• _Work request_
Please output, without any change, the lines of the material below from the very first through the one with "start_h: the number".

|---|
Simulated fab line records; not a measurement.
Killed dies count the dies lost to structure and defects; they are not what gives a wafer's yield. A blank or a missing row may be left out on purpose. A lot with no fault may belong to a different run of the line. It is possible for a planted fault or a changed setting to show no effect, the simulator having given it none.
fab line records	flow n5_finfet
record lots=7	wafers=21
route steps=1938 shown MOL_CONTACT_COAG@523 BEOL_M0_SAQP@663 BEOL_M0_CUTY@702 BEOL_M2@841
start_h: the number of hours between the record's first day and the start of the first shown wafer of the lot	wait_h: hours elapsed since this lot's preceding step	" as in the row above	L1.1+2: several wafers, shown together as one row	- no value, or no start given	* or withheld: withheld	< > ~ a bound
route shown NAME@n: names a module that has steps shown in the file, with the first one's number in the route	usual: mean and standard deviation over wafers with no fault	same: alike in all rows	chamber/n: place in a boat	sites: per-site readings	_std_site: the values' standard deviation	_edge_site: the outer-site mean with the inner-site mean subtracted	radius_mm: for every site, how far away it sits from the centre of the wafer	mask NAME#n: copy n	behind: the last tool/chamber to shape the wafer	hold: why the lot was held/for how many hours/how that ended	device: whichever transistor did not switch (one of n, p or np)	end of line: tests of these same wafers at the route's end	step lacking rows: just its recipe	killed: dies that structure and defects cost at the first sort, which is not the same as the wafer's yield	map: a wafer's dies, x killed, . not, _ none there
|---|

• _Your response_
Simulated fab line records; not a measurement.
Killed dies count the dies lost to structure and defects; they are not what gives a wafer's yield. A blank or a missing row may be left out on purpose. A lot with no fault may belong to a different run of the line. It is possible for a planted fault or a changed setting to show no effect, the simulator having given it none.
fab line records	flow n5_finfet
record lots=7	wafers=21
route steps=1938 shown MOL_CONTACT_COAG@523 BEOL_M0_SAQP@663 BEOL_M0_CUTY@702 BEOL_M2@841
start_h: the number of hours between the record's first day and the start of the first shown wafer of the lot	wait_h: hours elapsed since this lot's preceding step	" as in the row above	L1.1+2: several wafers, shown together as one row	- no value, or no start given	* or withheld: withheld	< > ~ a bound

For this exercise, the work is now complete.